(EXTRACTED ENTRIES)
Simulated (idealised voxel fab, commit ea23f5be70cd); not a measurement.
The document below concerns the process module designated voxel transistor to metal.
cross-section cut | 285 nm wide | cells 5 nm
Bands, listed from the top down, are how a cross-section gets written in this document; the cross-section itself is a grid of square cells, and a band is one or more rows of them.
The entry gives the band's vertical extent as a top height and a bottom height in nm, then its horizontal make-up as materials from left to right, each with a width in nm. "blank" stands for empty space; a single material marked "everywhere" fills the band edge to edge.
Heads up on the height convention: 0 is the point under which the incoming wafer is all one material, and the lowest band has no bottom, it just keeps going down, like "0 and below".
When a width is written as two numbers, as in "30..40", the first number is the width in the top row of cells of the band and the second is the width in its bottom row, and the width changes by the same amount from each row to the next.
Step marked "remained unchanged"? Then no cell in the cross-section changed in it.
(End EXTRACTED ENTRIES)

WORK TASK ▸ Give back the data above word for word.

ANSWER AREA ▸
Simulated (idealised voxel fab, commit ea23f5be70cd); not a measurement.
The document below concerns the process module designated voxel transistor to metal.
cross-section cut | 285 nm wide | cells 5 nm
Bands, listed from the top down, are how a cross-section gets written in this document; the cross-section itself is a grid of square cells, and a band is one or more rows of them.
The entry gives the band's vertical extent as a top height and a bottom height in nm, then its horizontal make-up as materials from left to right, each with a width in nm. "blank" stands for empty space; a single material marked "everywhere" fills the band edge to edge.
Heads up on the height convention: 0 is the point under which the incoming wafer is all one material, and the lowest band has no bottom, it just keeps going down, like "0 and below".
When a width is written as two numbers, as in "30..40", the first number is the width in the top row of cells of the band and the second is the width in its bottom row, and the width changes by the same amount from each row to the next.
Step marked "remained unchanged"? Then no cell in the cross-section changed in it.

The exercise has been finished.